[Start of section]

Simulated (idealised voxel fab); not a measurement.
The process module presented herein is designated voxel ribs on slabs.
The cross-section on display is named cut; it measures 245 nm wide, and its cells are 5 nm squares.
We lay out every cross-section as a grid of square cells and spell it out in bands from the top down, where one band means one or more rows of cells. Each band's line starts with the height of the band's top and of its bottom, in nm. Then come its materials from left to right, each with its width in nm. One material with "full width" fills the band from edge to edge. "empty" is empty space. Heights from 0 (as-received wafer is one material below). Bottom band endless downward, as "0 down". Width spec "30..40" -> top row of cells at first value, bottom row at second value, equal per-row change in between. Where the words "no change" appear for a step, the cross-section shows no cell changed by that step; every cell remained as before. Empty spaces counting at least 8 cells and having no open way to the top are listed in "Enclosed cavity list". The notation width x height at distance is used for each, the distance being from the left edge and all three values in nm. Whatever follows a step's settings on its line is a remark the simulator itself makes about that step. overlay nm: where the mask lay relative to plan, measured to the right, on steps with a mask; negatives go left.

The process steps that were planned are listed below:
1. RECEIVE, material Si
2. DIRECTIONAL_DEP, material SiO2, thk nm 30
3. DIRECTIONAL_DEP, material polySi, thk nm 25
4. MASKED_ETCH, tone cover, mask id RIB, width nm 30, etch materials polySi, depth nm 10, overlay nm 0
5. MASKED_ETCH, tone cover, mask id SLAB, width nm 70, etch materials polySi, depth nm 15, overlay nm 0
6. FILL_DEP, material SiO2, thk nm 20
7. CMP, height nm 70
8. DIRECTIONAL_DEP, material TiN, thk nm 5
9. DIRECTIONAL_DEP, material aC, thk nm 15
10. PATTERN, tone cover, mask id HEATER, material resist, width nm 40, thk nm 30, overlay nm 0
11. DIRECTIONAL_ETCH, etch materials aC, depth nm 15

[End of section]

- _Work request_
Could you please copy the lines above exactly, beginning at the first and ending at the line that contains "The cross-section on"?

- _Response box_
Simulated (idealised voxel fab); not a measurement.
The process module presented herein is designated voxel ribs on slabs.
The cross-section on display is named cut; it measures 245 nm wide, and its cells are 5 nm squares.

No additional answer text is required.